* _Work order_:
From the records below, please repeat exactly the line that has "Killed dies: the", the line that has "Order at every", and every line between them, and nothing else.

* _Record set_:
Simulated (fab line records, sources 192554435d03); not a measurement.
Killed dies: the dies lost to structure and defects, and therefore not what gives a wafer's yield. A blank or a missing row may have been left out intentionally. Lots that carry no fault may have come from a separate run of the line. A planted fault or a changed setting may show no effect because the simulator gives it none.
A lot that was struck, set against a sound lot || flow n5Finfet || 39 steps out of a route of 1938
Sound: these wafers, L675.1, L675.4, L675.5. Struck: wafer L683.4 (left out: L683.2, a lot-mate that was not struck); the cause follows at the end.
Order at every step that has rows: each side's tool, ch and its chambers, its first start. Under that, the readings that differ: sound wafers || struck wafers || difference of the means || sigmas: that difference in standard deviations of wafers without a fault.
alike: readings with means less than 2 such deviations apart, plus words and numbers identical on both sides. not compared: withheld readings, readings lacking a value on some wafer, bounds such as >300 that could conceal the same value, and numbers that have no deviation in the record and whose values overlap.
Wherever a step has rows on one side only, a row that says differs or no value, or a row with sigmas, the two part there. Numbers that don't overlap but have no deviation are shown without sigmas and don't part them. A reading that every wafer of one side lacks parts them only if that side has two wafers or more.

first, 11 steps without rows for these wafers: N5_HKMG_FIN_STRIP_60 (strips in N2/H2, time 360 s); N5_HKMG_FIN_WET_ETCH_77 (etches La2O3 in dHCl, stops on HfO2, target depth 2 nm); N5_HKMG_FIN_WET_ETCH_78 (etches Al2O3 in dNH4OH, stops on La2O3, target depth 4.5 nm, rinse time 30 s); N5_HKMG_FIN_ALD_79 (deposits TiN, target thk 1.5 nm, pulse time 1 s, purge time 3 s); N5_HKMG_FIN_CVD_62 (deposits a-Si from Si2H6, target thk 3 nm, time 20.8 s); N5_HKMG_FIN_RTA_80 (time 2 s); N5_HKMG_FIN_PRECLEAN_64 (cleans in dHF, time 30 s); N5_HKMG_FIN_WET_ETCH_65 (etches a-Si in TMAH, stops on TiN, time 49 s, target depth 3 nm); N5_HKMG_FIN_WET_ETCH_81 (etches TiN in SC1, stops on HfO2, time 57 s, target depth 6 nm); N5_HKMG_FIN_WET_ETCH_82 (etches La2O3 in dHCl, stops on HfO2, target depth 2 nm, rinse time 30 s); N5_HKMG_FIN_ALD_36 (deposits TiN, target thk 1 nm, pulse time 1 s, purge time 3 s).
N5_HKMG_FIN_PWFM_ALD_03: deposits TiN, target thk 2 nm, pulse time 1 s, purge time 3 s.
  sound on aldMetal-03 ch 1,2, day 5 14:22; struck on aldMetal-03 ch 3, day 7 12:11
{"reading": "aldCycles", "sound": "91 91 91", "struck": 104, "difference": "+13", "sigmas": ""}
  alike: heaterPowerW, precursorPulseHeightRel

* _Worked solution_:
Killed dies: the dies lost to structure and defects, and therefore not what gives a wafer's yield. A blank or a missing row may have been left out intentionally. Lots that carry no fault may have come from a separate run of the line. A planted fault or a changed setting may show no effect because the simulator gives it none.
A lot that was struck, set against a sound lot || flow n5Finfet || 39 steps out of a route of 1938
Sound: these wafers, L675.1, L675.4, L675.5. Struck: wafer L683.4 (left out: L683.2, a lot-mate that was not struck); the cause follows at the end.
Order at every step that has rows: each side's tool, ch and its chambers, its first start. Under that, the readings that differ: sound wafers || struck wafers || difference of the means || sigmas: that difference in standard deviations of wafers without a fault.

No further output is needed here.